Exercise: Using the material that follows, output exactly the lines from the one containing "On a step's" through the one containing "22) DIRECTIONAL_ETCH (etch", with both ends kept.

Given data:
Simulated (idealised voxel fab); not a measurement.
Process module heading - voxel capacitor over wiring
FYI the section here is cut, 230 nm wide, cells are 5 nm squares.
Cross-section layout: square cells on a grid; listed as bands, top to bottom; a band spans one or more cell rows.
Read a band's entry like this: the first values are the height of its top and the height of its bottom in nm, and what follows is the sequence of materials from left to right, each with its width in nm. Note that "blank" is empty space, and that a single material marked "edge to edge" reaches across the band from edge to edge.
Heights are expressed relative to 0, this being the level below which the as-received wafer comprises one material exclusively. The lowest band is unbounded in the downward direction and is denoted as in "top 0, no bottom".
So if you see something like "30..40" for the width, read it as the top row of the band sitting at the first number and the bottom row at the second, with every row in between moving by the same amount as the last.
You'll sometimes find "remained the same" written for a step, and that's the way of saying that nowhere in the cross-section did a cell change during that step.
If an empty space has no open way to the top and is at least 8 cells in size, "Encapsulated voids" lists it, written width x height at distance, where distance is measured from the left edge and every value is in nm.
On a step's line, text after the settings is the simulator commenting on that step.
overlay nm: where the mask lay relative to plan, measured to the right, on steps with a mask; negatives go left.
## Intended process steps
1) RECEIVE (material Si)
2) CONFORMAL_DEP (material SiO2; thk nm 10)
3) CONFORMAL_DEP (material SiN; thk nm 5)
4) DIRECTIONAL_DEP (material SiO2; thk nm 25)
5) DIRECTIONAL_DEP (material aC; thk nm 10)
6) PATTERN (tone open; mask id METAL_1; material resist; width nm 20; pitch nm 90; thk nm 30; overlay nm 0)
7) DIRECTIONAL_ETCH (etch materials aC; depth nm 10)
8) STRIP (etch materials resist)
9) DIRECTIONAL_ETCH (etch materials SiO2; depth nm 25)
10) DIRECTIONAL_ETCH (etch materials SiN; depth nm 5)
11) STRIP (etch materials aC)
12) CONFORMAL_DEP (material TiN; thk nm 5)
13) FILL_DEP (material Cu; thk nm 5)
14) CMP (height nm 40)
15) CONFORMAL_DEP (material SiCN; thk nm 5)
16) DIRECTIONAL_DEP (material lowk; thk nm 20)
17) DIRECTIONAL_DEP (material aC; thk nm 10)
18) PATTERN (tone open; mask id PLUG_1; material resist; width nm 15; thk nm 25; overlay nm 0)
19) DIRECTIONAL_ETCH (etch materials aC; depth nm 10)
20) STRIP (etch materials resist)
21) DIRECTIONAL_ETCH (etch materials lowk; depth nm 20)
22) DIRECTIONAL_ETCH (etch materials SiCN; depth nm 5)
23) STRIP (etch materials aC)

Exercise solution:
On a step's line, text after the settings is the simulator commenting on that step.
overlay nm: where the mask lay relative to plan, measured to the right, on steps with a mask; negatives go left.
## Intended process steps
1) RECEIVE (material Si)
2) CONFORMAL_DEP (material SiO2; thk nm 10)
3) CONFORMAL_DEP (material SiN; thk nm 5)
4) DIRECTIONAL_DEP (material SiO2; thk nm 25)
5) DIRECTIONAL_DEP (material aC; thk nm 10)
6) PATTERN (tone open; mask id METAL_1; material resist; width nm 20; pitch nm 90; thk nm 30; overlay nm 0)
7) DIRECTIONAL_ETCH (etch materials aC; depth nm 10)
8) STRIP (etch materials resist)
9) DIRECTIONAL_ETCH (etch materials SiO2; depth nm 25)
10) DIRECTIONAL_ETCH (etch materials SiN; depth nm 5)
11) STRIP (etch materials aC)
12) CONFORMAL_DEP (material TiN; thk nm 5)
13) FILL_DEP (material Cu; thk nm 5)
14) CMP (height nm 40)
15) CONFORMAL_DEP (material SiCN; thk nm 5)
16) DIRECTIONAL_DEP (material lowk; thk nm 20)
17) DIRECTIONAL_DEP (material aC; thk nm 10)
18) PATTERN (tone open; mask id PLUG_1; material resist; width nm 15; thk nm 25; overlay nm 0)
19) DIRECTIONAL_ETCH (etch materials aC; depth nm 10)
20) STRIP (etch materials resist)
21) DIRECTIONAL_ETCH (etch materials lowk; depth nm 20)
22) DIRECTIONAL_ETCH (etch materials SiCN; depth nm 5)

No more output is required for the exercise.